Requirement - From the first line of the data through the line containing "- N5_BEOL_M0_SAQP_MANDREL2_REMOVE_110: chemistry", return each line exactly.

/---
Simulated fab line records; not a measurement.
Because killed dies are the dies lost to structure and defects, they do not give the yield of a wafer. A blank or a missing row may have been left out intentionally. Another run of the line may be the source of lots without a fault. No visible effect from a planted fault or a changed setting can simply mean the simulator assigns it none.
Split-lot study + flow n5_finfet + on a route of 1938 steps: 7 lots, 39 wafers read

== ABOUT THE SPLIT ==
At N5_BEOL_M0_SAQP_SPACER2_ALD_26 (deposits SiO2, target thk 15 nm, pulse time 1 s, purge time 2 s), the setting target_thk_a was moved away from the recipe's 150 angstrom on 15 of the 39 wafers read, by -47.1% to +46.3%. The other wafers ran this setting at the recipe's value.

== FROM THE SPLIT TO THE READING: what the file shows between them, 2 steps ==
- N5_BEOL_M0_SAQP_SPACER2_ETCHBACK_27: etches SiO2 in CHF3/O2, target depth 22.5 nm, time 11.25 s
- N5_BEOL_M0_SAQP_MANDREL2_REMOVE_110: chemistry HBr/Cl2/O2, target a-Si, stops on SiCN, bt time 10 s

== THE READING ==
\---

Response area -
Simulated fab line records; not a measurement.
Because killed dies are the dies lost to structure and defects, they do not give the yield of a wafer. A blank or a missing row may have been left out intentionally. Another run of the line may be the source of lots without a fault. No visible effect from a planted fault or a changed setting can simply mean the simulator assigns it none.
Split-lot study + flow n5_finfet + on a route of 1938 steps: 7 lots, 39 wafers read

== ABOUT THE SPLIT ==
At N5_BEOL_M0_SAQP_SPACER2_ALD_26 (deposits SiO2, target thk 15 nm, pulse time 1 s, purge time 2 s), the setting target_thk_a was moved away from the recipe's 150 angstrom on 15 of the 39 wafers read, by -47.1% to +46.3%. The other wafers ran this setting at the recipe's value.

== FROM THE SPLIT TO THE READING: what the file shows between them, 2 steps ==
- N5_BEOL_M0_SAQP_SPACER2_ETCHBACK_27: etches SiO2 in CHF3/O2, target depth 22.5 nm, time 11.25 s
- N5_BEOL_M0_SAQP_MANDREL2_REMOVE_110: chemistry HBr/Cl2/O2, target a-Si, stops on SiCN, bt time 10 s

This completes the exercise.